• **Assignment**: Each entry in the listing below should be returned precisely as it is.

• **Supplied data**:
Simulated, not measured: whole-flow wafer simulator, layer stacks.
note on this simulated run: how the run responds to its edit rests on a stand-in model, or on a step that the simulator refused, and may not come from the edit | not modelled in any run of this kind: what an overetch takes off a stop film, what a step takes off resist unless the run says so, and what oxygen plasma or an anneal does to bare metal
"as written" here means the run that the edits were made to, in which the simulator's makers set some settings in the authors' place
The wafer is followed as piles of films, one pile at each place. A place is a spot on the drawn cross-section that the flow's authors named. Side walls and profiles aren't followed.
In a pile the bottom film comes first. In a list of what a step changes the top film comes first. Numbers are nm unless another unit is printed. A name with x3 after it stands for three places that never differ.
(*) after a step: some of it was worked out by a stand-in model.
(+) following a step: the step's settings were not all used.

• **Expected answer**:
Simulated, not measured: whole-flow wafer simulator, layer stacks.
note on this simulated run: how the run responds to its edit rests on a stand-in model, or on a step that the simulator refused, and may not come from the edit | not modelled in any run of this kind: what an overetch takes off a stop film, what a step takes off resist unless the run says so, and what oxygen plasma or an anneal does to bare metal
"as written" here means the run that the edits were made to, in which the simulator's makers set some settings in the authors' place
The wafer is followed as piles of films, one pile at each place. A place is a spot on the drawn cross-section that the flow's authors named. Side walls and profiles aren't followed.
In a pile the bottom film comes first. In a list of what a step changes the top film comes first. Numbers are nm unless another unit is printed. A name with x3 after it stands for three places that never differ.
(*) after a step: some of it was worked out by a stand-in model.
(+) following a step: the step's settings were not all used.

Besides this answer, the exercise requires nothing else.